------------------------------
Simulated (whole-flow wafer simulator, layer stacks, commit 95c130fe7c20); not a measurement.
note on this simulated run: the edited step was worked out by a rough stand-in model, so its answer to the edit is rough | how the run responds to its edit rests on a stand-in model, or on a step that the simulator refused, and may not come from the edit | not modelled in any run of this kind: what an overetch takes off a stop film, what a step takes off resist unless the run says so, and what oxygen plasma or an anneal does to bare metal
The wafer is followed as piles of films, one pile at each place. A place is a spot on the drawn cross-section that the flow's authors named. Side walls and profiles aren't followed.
------------------------------

→ Work item
Copy each line of the records verbatim.

→ Answer box
Simulated (whole-flow wafer simulator, layer stacks, commit 95c130fe7c20); not a measurement.
note on this simulated run: the edited step was worked out by a rough stand-in model, so its answer to the edit is rough | how the run responds to its edit rests on a stand-in model, or on a step that the simulator refused, and may not come from the edit | not modelled in any run of this kind: what an overetch takes off a stop film, what a step takes off resist unless the run says so, and what oxygen plasma or an anneal does to bare metal
The wafer is followed as piles of films, one pile at each place. A place is a spot on the drawn cross-section that the flow's authors named. Side walls and profiles aren't followed.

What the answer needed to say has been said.